** Requirement **
Where the material below has a line containing "S2: number of", start repeating exactly, and keep going through the line containing "R1: mean film", with no other lines.

#####
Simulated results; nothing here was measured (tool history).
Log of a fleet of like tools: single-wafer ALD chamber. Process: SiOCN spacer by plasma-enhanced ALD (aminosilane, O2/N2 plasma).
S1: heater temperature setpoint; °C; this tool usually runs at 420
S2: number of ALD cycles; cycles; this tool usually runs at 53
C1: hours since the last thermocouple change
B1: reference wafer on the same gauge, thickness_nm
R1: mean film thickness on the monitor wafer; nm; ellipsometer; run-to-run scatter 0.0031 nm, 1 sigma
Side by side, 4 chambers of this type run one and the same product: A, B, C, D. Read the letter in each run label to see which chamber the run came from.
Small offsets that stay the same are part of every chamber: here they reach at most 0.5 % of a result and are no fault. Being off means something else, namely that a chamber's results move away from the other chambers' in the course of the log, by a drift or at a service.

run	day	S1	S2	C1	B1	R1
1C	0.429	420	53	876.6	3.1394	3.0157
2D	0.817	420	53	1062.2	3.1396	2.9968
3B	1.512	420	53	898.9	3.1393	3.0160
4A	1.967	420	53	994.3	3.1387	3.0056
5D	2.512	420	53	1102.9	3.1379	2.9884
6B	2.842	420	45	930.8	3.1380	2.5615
#####

** Exercise response **
S2: number of ALD cycles; cycles; this tool usually runs at 53
C1: hours since the last thermocouple change
B1: reference wafer on the same gauge, thickness_nm
R1: mean film thickness on the monitor wafer; nm; ellipsometer; run-to-run scatter 0.0031 nm, 1 sigma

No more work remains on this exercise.